Task item – What follows is a set of records, each of which is to be written out exactly.

(Material shown)

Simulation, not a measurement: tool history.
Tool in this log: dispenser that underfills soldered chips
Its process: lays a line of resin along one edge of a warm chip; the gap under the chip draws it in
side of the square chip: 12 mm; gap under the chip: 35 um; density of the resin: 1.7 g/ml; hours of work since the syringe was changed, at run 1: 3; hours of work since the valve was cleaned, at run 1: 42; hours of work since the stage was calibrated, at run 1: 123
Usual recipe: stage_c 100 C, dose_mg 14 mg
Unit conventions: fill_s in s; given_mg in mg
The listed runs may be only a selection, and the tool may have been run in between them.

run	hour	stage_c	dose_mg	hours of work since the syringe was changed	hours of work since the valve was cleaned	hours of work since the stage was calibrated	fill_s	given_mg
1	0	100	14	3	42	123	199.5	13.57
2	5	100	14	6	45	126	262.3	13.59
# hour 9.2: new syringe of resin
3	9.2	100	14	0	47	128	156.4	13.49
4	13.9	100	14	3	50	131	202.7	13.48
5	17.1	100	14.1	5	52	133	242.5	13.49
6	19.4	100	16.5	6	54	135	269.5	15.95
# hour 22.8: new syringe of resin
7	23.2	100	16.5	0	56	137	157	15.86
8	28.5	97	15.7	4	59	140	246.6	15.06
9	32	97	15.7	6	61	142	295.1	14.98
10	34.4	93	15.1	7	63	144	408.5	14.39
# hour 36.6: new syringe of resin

(End Material shown)

Solution –
Simulation, not a measurement: tool history.
Tool in this log: dispenser that underfills soldered chips
Its process: lays a line of resin along one edge of a warm chip; the gap under the chip draws it in
side of the square chip: 12 mm; gap under the chip: 35 um; density of the resin: 1.7 g/ml; hours of work since the syringe was changed, at run 1: 3; hours of work since the valve was cleaned, at run 1: 42; hours of work since the stage was calibrated, at run 1: 123
Usual recipe: stage_c 100 C, dose_mg 14 mg
Unit conventions: fill_s in s; given_mg in mg
The listed runs may be only a selection, and the tool may have been run in between them.

run	hour	stage_c	dose_mg	hours of work since the syringe was changed	hours of work since the valve was cleaned	hours of work since the stage was calibrated	fill_s	given_mg
1	0	100	14	3	42	123	199.5	13.57
2	5	100	14	6	45	126	262.3	13.59
# hour 9.2: new syringe of resin
3	9.2	100	14	0	47	128	156.4	13.49
4	13.9	100	14	3	50	131	202.7	13.48
5	17.1	100	14.1	5	52	133	242.5	13.49
6	19.4	100	16.5	6	54	135	269.5	15.95
# hour 22.8: new syringe of resin
7	23.2	100	16.5	0	56	137	157	15.86
8	28.5	97	15.7	4	59	140	246.6	15.06
9	32	97	15.7	6	61	142	295.1	14.98
10	34.4	93	15.1	7	63	144	408.5	14.39
# hour 36.6: new syringe of resin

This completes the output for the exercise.